- [Action item] Reproduce the section of the listing that begins at the line containing "Height 0 is" and finishes at the line containing "after a step's". Include both end lines and nothing beyond them.

### Source data ###

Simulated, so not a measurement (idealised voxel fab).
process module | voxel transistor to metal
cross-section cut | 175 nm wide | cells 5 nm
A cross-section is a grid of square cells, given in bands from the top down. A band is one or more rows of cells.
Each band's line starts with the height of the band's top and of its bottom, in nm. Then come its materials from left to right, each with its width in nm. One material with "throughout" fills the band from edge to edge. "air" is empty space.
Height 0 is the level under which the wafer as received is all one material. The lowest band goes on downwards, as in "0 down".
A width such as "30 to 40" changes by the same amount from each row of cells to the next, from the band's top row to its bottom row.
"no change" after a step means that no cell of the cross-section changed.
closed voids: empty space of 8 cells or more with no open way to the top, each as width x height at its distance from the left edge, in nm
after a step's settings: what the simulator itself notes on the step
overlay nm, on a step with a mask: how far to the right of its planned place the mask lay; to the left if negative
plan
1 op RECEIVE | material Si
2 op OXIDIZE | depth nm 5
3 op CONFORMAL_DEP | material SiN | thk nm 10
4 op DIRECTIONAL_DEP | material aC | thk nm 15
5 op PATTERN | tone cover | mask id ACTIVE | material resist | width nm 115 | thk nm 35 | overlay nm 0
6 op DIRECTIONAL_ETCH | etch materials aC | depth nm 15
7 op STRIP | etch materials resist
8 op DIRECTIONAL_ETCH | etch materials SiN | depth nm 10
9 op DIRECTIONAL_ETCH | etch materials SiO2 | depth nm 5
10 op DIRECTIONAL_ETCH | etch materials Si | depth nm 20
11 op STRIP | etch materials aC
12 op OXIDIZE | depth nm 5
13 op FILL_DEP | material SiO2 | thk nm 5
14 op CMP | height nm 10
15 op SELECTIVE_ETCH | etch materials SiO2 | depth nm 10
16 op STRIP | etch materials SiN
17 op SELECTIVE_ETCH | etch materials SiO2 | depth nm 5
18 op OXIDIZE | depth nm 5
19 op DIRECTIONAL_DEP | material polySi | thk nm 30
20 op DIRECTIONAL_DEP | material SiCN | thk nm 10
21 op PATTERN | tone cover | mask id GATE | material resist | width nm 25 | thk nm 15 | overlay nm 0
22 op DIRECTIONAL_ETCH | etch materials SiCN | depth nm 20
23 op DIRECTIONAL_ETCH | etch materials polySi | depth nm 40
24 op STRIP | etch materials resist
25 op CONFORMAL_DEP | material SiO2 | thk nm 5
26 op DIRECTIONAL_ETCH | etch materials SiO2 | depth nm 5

###

- [Written reply]
Height 0 is the level under which the wafer as received is all one material. The lowest band goes on downwards, as in "0 down".
A width such as "30 to 40" changes by the same amount from each row of cells to the next, from the band's top row to its bottom row.
"no change" after a step means that no cell of the cross-section changed.
closed voids: empty space of 8 cells or more with no open way to the top, each as width x height at its distance from the left edge, in nm
after a step's settings: what the simulator itself notes on the step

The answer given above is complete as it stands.